> _Work instruction_
Once more, print the records exactly as given.

> _Supplied records_
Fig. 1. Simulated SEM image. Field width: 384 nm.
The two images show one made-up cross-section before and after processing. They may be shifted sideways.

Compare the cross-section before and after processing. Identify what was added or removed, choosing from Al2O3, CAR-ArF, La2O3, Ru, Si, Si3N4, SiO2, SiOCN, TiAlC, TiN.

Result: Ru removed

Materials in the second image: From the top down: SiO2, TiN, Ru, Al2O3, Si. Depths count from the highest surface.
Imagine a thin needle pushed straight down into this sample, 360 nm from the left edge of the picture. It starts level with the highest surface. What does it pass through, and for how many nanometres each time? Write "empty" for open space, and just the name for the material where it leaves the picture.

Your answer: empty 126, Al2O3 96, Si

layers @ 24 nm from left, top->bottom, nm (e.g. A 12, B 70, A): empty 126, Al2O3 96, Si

> _Response box_
Fig. 1. Simulated SEM image. Field width: 384 nm.
The two images show one made-up cross-section before and after processing. They may be shifted sideways.

Compare the cross-section before and after processing. Identify what was added or removed, choosing from Al2O3, CAR-ArF, La2O3, Ru, Si, Si3N4, SiO2, SiOCN, TiAlC, TiN.

Result: Ru removed

Materials in the second image: From the top down: SiO2, TiN, Ru, Al2O3, Si. Depths count from the highest surface.
Imagine a thin needle pushed straight down into this sample, 360 nm from the left edge of the picture. It starts level with the highest surface. What does it pass through, and for how many nanometres each time? Write "empty" for open space, and just the name for the material where it leaves the picture.

Your answer: empty 126, Al2O3 96, Si

layers @ 24 nm from left, top->bottom, nm (e.g. A 12, B 70, A): empty 126, Al2O3 96, Si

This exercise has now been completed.